*** Block opens ***

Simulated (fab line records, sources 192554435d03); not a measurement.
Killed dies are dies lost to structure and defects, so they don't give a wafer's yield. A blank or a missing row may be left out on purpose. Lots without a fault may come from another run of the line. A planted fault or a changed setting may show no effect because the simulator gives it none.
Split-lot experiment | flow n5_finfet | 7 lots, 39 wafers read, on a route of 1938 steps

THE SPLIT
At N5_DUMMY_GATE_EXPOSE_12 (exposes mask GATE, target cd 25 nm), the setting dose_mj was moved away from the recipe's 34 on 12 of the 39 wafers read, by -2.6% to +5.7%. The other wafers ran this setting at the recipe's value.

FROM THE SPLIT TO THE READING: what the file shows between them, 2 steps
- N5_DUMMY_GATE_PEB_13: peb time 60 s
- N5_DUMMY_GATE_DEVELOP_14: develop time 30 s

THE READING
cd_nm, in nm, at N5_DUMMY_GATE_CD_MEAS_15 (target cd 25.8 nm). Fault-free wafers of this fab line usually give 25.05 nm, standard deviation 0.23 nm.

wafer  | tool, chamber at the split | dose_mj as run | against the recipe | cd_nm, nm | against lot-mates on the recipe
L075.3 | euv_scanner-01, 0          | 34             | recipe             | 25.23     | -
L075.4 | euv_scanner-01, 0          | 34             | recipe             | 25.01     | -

*** Block closes ***

Work instruction: Go to the line with "Killed dies are" in the entries above and repeat every line from there through the line with "L075.3 | euv_scanner-01, 0", exactly and with no other text.

Task output:
Killed dies are dies lost to structure and defects, so they don't give a wafer's yield. A blank or a missing row may be left out on purpose. Lots without a fault may come from another run of the line. A planted fault or a changed setting may show no effect because the simulator gives it none.
Split-lot experiment | flow n5_finfet | 7 lots, 39 wafers read, on a route of 1938 steps

THE SPLIT
At N5_DUMMY_GATE_EXPOSE_12 (exposes mask GATE, target cd 25 nm), the setting dose_mj was moved away from the recipe's 34 on 12 of the 39 wafers read, by -2.6% to +5.7%. The other wafers ran this setting at the recipe's value.

FROM THE SPLIT TO THE READING: what the file shows between them, 2 steps
- N5_DUMMY_GATE_PEB_13: peb time 60 s
- N5_DUMMY_GATE_DEVELOP_14: develop time 30 s

THE READING
cd_nm, in nm, at N5_DUMMY_GATE_CD_MEAS_15 (target cd 25.8 nm). Fault-free wafers of this fab line usually give 25.05 nm, standard deviation 0.23 nm.

wafer  | tool, chamber at the split | dose_mj as run | against the recipe | cd_nm, nm | against lot-mates on the recipe
L075.3 | euv_scanner-01, 0          | 34             | recipe             | 25.23     | -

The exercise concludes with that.